WORK REQUEST:
The entries below should be transcribed in their entirety, exactly as written.

DATA RECORDS:
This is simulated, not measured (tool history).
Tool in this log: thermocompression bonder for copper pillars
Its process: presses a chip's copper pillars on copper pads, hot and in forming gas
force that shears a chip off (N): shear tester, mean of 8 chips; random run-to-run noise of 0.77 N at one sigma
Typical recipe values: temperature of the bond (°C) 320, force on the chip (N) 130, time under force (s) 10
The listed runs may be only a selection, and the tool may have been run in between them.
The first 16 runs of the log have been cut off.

EXERCISE RESULT:
This is simulated, not measured (tool history).
Tool in this log: thermocompression bonder for copper pillars
Its process: presses a chip's copper pillars on copper pads, hot and in forming gas
force that shears a chip off (N): shear tester, mean of 8 chips; random run-to-run noise of 0.77 N at one sigma
Typical recipe values: temperature of the bond (°C) 320, force on the chip (N) 130, time under force (s) 10
The listed runs may be only a selection, and the tool may have been run in between them.
The first 16 runs of the log have been cut off.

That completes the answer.